== Assignment ==
Exactly the lines from the opening of the records through the line containing "Chamber matching ;" should be copied, with both included.

※

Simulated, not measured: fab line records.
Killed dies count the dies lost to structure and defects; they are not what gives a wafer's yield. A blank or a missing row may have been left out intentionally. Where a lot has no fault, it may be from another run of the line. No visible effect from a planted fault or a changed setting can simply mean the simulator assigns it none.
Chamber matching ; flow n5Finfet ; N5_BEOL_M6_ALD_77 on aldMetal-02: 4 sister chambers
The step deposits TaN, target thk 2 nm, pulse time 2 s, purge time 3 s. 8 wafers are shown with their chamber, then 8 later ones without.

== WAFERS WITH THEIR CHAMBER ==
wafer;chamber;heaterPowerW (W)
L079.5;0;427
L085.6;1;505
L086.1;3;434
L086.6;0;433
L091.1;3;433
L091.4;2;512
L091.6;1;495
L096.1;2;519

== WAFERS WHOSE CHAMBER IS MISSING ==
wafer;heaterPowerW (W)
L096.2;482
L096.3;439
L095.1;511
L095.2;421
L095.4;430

※

== Task solution ==
Simulated, not measured: fab line records.
Killed dies count the dies lost to structure and defects; they are not what gives a wafer's yield. A blank or a missing row may have been left out intentionally. Where a lot has no fault, it may be from another run of the line. No visible effect from a planted fault or a changed setting can simply mean the simulator assigns it none.
Chamber matching ; flow n5Finfet ; N5_BEOL_M6_ALD_77 on aldMetal-02: 4 sister chambers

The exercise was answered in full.